══ DATA EXCERPTS
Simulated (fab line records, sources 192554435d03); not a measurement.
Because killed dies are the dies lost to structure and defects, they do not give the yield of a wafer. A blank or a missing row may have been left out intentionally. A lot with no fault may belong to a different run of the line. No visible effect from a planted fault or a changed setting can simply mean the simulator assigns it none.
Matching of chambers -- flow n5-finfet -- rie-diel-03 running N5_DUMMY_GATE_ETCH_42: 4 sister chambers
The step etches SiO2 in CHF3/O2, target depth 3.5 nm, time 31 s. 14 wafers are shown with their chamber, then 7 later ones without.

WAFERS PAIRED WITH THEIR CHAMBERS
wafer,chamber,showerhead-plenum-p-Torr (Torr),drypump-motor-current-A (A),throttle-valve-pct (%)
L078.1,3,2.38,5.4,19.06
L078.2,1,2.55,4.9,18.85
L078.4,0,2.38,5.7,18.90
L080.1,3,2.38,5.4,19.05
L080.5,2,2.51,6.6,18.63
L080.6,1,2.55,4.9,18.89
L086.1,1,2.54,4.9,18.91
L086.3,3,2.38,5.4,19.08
════

## ASSIGNED TASK
Print the data above exactly as it reads.

## SOLUTION
Simulated (fab line records, sources 192554435d03); not a measurement.
Because killed dies are the dies lost to structure and defects, they do not give the yield of a wafer. A blank or a missing row may have been left out intentionally. A lot with no fault may belong to a different run of the line. No visible effect from a planted fault or a changed setting can simply mean the simulator assigns it none.
Matching of chambers -- flow n5-finfet -- rie-diel-03 running N5_DUMMY_GATE_ETCH_42: 4 sister chambers
The step etches SiO2 in CHF3/O2, target depth 3.5 nm, time 31 s. 14 wafers are shown with their chamber, then 7 later ones without.

WAFERS PAIRED WITH THEIR CHAMBERS
wafer,chamber,showerhead-plenum-p-Torr (Torr),drypump-motor-current-A (A),throttle-valve-pct (%)
L078.1,3,2.38,5.4,19.06
L078.2,1,2.55,4.9,18.85
L078.4,0,2.38,5.7,18.90
L080.1,3,2.38,5.4,19.05
L080.5,2,2.51,6.6,18.63
L080.6,1,2.55,4.9,18.89
L086.1,1,2.54,4.9,18.91
L086.3,3,2.38,5.4,19.08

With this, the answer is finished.